# [Exercise]
Starting from the first line below, copy the whole listing exactly.

BEGIN

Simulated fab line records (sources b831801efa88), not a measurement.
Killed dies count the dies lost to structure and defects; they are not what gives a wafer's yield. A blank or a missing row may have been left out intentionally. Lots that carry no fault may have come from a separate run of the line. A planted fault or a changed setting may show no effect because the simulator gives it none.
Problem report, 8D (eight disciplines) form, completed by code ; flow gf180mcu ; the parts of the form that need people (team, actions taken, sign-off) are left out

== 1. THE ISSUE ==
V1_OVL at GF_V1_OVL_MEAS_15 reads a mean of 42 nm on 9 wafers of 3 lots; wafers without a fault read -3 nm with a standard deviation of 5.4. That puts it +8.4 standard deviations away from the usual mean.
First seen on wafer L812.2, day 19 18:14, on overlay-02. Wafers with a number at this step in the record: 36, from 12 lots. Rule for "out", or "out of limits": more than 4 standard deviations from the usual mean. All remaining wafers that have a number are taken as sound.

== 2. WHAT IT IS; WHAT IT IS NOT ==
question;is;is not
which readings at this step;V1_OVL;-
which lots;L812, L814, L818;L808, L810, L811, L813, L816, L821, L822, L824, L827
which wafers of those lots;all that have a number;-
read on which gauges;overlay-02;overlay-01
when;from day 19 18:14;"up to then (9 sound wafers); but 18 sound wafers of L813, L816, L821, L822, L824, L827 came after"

END

# [Answer space]
Simulated fab line records (sources b831801efa88), not a measurement.
Killed dies count the dies lost to structure and defects; they are not what gives a wafer's yield. A blank or a missing row may have been left out intentionally. Lots that carry no fault may have come from a separate run of the line. A planted fault or a changed setting may show no effect because the simulator gives it none.
Problem report, 8D (eight disciplines) form, completed by code ; flow gf180mcu ; the parts of the form that need people (team, actions taken, sign-off) are left out

== 1. THE ISSUE ==
V1_OVL at GF_V1_OVL_MEAS_15 reads a mean of 42 nm on 9 wafers of 3 lots; wafers without a fault read -3 nm with a standard deviation of 5.4. That puts it +8.4 standard deviations away from the usual mean.
First seen on wafer L812.2, day 19 18:14, on overlay-02. Wafers with a number at this step in the record: 36, from 12 lots. Rule for "out", or "out of limits": more than 4 standard deviations from the usual mean. All remaining wafers that have a number are taken as sound.

== 2. WHAT IT IS; WHAT IT IS NOT ==
question;is;is not
which readings at this step;V1_OVL;-
which lots;L812, L814, L818;L808, L810, L811, L813, L816, L821, L822, L824, L827
which wafers of those lots;all that have a number;-
read on which gauges;overlay-02;overlay-01
when;from day 19 18:14;"up to then (9 sound wafers); but 18 sound wafers of L813, L816, L821, L822, L824, L827 came after"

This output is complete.